> _Assignment_: Look through the records below for the line with "# fill in from the picture". Return that line and each one after it up to and including the line with "Fill in the blank.", exactly.

> _Information_:

Start of Block

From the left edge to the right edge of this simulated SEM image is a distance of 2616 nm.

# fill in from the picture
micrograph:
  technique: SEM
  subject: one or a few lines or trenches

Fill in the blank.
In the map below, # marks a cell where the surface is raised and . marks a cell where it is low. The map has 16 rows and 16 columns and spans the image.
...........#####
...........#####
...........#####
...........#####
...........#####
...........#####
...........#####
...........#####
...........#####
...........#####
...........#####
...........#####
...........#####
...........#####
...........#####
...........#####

End of Block

> _Exercise output_:
# fill in from the picture
micrograph:
  technique: SEM
  subject: one or a few lines or trenches

Fill in the blank.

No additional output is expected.